▸ Source information
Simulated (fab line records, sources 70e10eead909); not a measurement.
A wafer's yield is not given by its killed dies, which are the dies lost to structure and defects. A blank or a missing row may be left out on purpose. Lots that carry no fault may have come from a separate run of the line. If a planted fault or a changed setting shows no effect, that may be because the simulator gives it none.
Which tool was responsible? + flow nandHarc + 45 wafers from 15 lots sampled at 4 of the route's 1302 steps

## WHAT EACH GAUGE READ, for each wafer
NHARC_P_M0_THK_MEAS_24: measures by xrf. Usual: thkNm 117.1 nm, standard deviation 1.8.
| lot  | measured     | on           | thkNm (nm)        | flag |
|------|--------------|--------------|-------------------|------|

▸ Work instruction
What is needed here is a word-for-word copy of the whole listing.

▸ Response area
Simulated (fab line records, sources 70e10eead909); not a measurement.
A wafer's yield is not given by its killed dies, which are the dies lost to structure and defects. A blank or a missing row may be left out on purpose. Lots that carry no fault may have come from a separate run of the line. If a planted fault or a changed setting shows no effect, that may be because the simulator gives it none.
Which tool was responsible? + flow nandHarc + 45 wafers from 15 lots sampled at 4 of the route's 1302 steps

## WHAT EACH GAUGE READ, for each wafer
NHARC_P_M0_THK_MEAS_24: measures by xrf. Usual: thkNm 117.1 nm, standard deviation 1.8.
| lot  | measured     | on           | thkNm (nm)        | flag |
|------|--------------|--------------|-------------------|------|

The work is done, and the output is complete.